━━━━━━━━━━

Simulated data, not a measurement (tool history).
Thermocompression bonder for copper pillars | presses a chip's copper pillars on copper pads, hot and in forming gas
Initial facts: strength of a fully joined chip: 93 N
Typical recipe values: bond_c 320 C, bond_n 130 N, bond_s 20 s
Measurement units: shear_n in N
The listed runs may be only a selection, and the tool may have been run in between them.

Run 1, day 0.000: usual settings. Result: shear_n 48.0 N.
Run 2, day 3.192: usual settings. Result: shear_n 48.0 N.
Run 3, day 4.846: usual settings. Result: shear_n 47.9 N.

━━━━━━━━━━

## BRIEF
Please copy the material exactly, line for line.

## PROBLEM SOLUTION
Simulated data, not a measurement (tool history).
Thermocompression bonder for copper pillars | presses a chip's copper pillars on copper pads, hot and in forming gas
Initial facts: strength of a fully joined chip: 93 N
Typical recipe values: bond_c 320 C, bond_n 130 N, bond_s 20 s
Measurement units: shear_n in N
The listed runs may be only a selection, and the tool may have been run in between them.

Run 1, day 0.000: usual settings. Result: shear_n 48.0 N.
Run 2, day 3.192: usual settings. Result: shear_n 48.0 N.
Run 3, day 4.846: usual settings. Result: shear_n 47.9 N.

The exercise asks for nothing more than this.